Work item -
Your task is to quote the listing below exactly, beginning with its first line and ending on the line bearing "Run B's wafer".

%%

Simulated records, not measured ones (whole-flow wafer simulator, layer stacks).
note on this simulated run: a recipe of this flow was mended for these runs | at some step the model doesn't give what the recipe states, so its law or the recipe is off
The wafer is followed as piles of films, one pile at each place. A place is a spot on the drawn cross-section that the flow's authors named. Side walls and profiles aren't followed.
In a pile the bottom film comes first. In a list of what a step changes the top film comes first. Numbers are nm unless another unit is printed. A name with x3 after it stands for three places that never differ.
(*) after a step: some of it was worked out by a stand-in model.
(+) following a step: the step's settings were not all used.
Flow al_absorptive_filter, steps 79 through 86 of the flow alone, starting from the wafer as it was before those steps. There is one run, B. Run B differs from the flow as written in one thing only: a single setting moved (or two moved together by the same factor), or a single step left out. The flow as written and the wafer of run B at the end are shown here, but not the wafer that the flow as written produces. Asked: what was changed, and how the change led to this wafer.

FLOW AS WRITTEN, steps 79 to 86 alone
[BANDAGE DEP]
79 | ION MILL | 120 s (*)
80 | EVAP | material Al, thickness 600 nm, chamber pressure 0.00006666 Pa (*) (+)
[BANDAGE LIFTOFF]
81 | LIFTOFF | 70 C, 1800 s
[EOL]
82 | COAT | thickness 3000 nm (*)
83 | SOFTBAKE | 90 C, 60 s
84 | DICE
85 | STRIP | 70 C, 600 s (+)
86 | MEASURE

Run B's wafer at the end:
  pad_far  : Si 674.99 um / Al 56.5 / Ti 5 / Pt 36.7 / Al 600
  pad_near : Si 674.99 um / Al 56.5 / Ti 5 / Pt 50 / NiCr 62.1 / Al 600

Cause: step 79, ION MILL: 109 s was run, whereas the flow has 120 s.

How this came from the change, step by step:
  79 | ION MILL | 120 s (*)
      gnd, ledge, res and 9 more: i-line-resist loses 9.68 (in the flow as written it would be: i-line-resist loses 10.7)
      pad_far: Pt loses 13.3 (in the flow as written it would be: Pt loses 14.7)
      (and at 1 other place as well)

%%

Answer box -
Simulated records, not measured ones (whole-flow wafer simulator, layer stacks).
note on this simulated run: a recipe of this flow was mended for these runs | at some step the model doesn't give what the recipe states, so its law or the recipe is off
The wafer is followed as piles of films, one pile at each place. A place is a spot on the drawn cross-section that the flow's authors named. Side walls and profiles aren't followed.
In a pile the bottom film comes first. In a list of what a step changes the top film comes first. Numbers are nm unless another unit is printed. A name with x3 after it stands for three places that never differ.
(*) after a step: some of it was worked out by a stand-in model.
(+) following a step: the step's settings were not all used.
Flow al_absorptive_filter, steps 79 through 86 of the flow alone, starting from the wafer as it was before those steps. There is one run, B. Run B differs from the flow as written in one thing only: a single setting moved (or two moved together by the same factor), or a single step left out. The flow as written and the wafer of run B at the end are shown here, but not the wafer that the flow as written produces. Asked: what was changed, and how the change led to this wafer.

FLOW AS WRITTEN, steps 79 to 86 alone
[BANDAGE DEP]
79 | ION MILL | 120 s (*)
80 | EVAP | material Al, thickness 600 nm, chamber pressure 0.00006666 Pa (*) (+)
[BANDAGE LIFTOFF]
81 | LIFTOFF | 70 C, 1800 s
[EOL]
82 | COAT | thickness 3000 nm (*)
83 | SOFTBAKE | 90 C, 60 s
84 | DICE
85 | STRIP | 70 C, 600 s (+)
86 | MEASURE

Run B's wafer at the end:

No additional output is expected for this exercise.